■ **ACTION ITEM**: Print the records below word for word, beginning with the first line and ending once the line containing "Shown is cross-section" is printed.

■ **INPUT DATA**:
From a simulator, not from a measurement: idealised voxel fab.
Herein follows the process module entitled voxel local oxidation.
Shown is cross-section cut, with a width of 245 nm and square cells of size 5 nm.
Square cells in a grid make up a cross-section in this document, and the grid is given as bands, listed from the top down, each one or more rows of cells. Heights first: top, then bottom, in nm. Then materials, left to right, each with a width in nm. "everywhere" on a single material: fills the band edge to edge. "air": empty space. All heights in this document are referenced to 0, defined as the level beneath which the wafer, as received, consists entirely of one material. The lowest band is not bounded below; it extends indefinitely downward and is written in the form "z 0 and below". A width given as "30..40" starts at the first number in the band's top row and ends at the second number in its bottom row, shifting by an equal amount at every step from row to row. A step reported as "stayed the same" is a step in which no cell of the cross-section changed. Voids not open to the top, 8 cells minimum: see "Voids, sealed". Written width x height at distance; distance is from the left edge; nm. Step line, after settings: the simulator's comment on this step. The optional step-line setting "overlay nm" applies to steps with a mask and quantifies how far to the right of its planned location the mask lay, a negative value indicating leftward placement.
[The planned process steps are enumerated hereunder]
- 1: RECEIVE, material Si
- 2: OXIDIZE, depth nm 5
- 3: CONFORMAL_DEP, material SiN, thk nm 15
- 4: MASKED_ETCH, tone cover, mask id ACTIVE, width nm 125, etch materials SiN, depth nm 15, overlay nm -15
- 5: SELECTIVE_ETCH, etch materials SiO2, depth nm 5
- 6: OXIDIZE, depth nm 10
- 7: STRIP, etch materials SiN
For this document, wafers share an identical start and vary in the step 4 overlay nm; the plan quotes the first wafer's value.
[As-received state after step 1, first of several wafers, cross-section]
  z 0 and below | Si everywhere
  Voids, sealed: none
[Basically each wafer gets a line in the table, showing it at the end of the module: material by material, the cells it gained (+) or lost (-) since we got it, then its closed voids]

■ **ANSWER SECTION**:
From a simulator, not from a measurement: idealised voxel fab.
Herein follows the process module entitled voxel local oxidation.
Shown is cross-section cut, with a width of 245 nm and square cells of size 5 nm.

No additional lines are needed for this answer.